# [ASSIGNMENT]
Write every entry out again, exactly as given.

# [DATA TO EXAMINE]
[Start of Attachment]
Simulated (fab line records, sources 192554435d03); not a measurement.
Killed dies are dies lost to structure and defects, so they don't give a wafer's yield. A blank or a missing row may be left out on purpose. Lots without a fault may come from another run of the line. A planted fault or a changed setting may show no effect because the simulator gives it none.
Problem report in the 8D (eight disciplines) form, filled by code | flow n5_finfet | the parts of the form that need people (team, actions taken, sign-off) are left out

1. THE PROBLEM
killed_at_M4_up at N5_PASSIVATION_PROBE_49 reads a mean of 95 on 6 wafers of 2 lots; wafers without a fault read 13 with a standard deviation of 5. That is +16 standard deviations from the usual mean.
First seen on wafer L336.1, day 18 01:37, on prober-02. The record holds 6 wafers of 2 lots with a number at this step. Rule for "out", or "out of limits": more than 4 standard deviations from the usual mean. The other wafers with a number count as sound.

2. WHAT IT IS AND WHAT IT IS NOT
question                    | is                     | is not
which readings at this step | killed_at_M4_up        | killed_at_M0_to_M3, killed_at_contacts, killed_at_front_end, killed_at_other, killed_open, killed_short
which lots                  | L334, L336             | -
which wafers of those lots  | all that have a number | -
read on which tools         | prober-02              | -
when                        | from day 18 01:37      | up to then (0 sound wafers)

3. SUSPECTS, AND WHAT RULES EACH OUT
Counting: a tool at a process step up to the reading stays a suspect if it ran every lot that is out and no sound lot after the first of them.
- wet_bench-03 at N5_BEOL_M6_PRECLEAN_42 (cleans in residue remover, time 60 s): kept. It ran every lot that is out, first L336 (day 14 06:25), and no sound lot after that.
[End of Attachment]

# [ANSWER AREA]
Simulated (fab line records, sources 192554435d03); not a measurement.
Killed dies are dies lost to structure and defects, so they don't give a wafer's yield. A blank or a missing row may be left out on purpose. Lots without a fault may come from another run of the line. A planted fault or a changed setting may show no effect because the simulator gives it none.
Problem report in the 8D (eight disciplines) form, filled by code | flow n5_finfet | the parts of the form that need people (team, actions taken, sign-off) are left out

1. THE PROBLEM
killed_at_M4_up at N5_PASSIVATION_PROBE_49 reads a mean of 95 on 6 wafers of 2 lots; wafers without a fault read 13 with a standard deviation of 5. That is +16 standard deviations from the usual mean.
First seen on wafer L336.1, day 18 01:37, on prober-02. The record holds 6 wafers of 2 lots with a number at this step. Rule for "out", or "out of limits": more than 4 standard deviations from the usual mean. The other wafers with a number count as sound.

2. WHAT IT IS AND WHAT IT IS NOT
question                    | is                     | is not
which readings at this step | killed_at_M4_up        | killed_at_M0_to_M3, killed_at_contacts, killed_at_front_end, killed_at_other, killed_open, killed_short
which lots                  | L334, L336             | -
which wafers of those lots  | all that have a number | -
read on which tools         | prober-02              | -
when                        | from day 18 01:37      | up to then (0 sound wafers)

3. SUSPECTS, AND WHAT RULES EACH OUT
Counting: a tool at a process step up to the reading stays a suspect if it ran every lot that is out and no sound lot after the first of them.
- wet_bench-03 at N5_BEOL_M6_PRECLEAN_42 (cleans in residue remover, time 60 s): kept. It ran every lot that is out, first L336 (day 14 06:25), and no sound lot after that.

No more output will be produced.